**Work request**
In the entries below, which lines run from the one containing "fab line records + flow sky130" to the one containing "- sigma-outer = 0.85"? Copy exactly those lines, ends included, and no others.

-- Opening Marker --
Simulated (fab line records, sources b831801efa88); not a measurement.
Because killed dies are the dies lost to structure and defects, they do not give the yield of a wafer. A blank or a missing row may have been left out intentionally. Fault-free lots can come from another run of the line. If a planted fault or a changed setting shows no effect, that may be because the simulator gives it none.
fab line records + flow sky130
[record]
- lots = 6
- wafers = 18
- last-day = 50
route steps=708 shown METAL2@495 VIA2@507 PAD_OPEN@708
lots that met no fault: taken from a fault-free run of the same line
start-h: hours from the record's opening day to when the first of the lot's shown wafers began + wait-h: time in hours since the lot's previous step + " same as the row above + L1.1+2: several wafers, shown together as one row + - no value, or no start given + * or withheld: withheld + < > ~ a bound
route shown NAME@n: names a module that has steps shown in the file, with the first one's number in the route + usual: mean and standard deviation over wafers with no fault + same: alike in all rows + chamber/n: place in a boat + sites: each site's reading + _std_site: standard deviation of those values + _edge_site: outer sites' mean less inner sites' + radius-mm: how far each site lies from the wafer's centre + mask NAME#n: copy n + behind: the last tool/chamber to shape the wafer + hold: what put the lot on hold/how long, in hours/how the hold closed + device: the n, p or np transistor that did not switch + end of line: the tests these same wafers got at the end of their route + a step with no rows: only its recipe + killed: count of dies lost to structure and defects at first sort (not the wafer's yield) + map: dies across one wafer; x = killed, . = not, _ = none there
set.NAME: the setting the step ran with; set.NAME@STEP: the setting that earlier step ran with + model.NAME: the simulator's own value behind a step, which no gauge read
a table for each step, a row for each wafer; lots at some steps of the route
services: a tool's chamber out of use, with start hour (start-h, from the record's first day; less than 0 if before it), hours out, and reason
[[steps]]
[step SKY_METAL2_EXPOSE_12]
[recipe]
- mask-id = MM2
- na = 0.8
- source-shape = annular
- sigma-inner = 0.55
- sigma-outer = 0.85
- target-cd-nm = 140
-- Closing Marker --

**Answer box**
fab line records + flow sky130
[record]
- lots = 6
- wafers = 18
- last-day = 50
route steps=708 shown METAL2@495 VIA2@507 PAD_OPEN@708
lots that met no fault: taken from a fault-free run of the same line
start-h: hours from the record's opening day to when the first of the lot's shown wafers began + wait-h: time in hours since the lot's previous step + " same as the row above + L1.1+2: several wafers, shown together as one row + - no value, or no start given + * or withheld: withheld + < > ~ a bound
route shown NAME@n: names a module that has steps shown in the file, with the first one's number in the route + usual: mean and standard deviation over wafers with no fault + same: alike in all rows + chamber/n: place in a boat + sites: each site's reading + _std_site: standard deviation of those values + _edge_site: outer sites' mean less inner sites' + radius-mm: how far each site lies from the wafer's centre + mask NAME#n: copy n + behind: the last tool/chamber to shape the wafer + hold: what put the lot on hold/how long, in hours/how the hold closed + device: the n, p or np transistor that did not switch + end of line: the tests these same wafers got at the end of their route + a step with no rows: only its recipe + killed: count of dies lost to structure and defects at first sort (not the wafer's yield) + map: dies across one wafer; x = killed, . = not, _ = none there
set.NAME: the setting the step ran with; set.NAME@STEP: the setting that earlier step ran with + model.NAME: the simulator's own value behind a step, which no gauge read
a table for each step, a row for each wafer; lots at some steps of the route
services: a tool's chamber out of use, with start hour (start-h, from the record's first day; less than 0 if before it), hours out, and reason
[[steps]]
[step SKY_METAL2_EXPOSE_12]
[recipe]
- mask-id = MM2
- na = 0.8
- source-shape = annular
- sigma-inner = 0.55
- sigma-outer = 0.85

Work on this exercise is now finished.